* **EXCERPTED DATA**
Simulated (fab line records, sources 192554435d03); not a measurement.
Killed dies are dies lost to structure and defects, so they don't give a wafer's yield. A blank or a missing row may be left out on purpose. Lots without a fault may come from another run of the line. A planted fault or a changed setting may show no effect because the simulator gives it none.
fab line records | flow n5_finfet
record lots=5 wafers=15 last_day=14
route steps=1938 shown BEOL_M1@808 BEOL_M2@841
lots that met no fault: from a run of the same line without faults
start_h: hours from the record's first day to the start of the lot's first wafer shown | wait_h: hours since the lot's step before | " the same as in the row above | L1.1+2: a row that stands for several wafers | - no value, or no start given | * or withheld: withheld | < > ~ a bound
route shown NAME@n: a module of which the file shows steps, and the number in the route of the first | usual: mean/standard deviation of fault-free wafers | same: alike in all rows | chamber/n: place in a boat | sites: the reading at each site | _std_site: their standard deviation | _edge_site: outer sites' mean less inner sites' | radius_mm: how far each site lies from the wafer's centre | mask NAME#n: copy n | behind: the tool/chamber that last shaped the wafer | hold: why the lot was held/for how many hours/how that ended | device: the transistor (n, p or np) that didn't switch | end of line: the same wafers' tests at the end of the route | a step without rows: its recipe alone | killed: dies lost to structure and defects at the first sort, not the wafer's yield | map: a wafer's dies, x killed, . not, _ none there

* **TASK ITEM**
Exact duplication of all the data above is expected.

* **REPLY**
Simulated (fab line records, sources 192554435d03); not a measurement.
Killed dies are dies lost to structure and defects, so they don't give a wafer's yield. A blank or a missing row may be left out on purpose. Lots without a fault may come from another run of the line. A planted fault or a changed setting may show no effect because the simulator gives it none.
fab line records | flow n5_finfet
record lots=5 wafers=15 last_day=14
route steps=1938 shown BEOL_M1@808 BEOL_M2@841
lots that met no fault: from a run of the same line without faults
start_h: hours from the record's first day to the start of the lot's first wafer shown | wait_h: hours since the lot's step before | " the same as in the row above | L1.1+2: a row that stands for several wafers | - no value, or no start given | * or withheld: withheld | < > ~ a bound
route shown NAME@n: a module of which the file shows steps, and the number in the route of the first | usual: mean/standard deviation of fault-free wafers | same: alike in all rows | chamber/n: place in a boat | sites: the reading at each site | _std_site: their standard deviation | _edge_site: outer sites' mean less inner sites' | radius_mm: how far each site lies from the wafer's centre | mask NAME#n: copy n | behind: the tool/chamber that last shaped the wafer | hold: why the lot was held/for how many hours/how that ended | device: the transistor (n, p or np) that didn't switch | end of line: the same wafers' tests at the end of the route | a step without rows: its recipe alone | killed: dies lost to structure and defects at the first sort, not the wafer's yield | map: a wafer's dies, x killed, . not, _ none there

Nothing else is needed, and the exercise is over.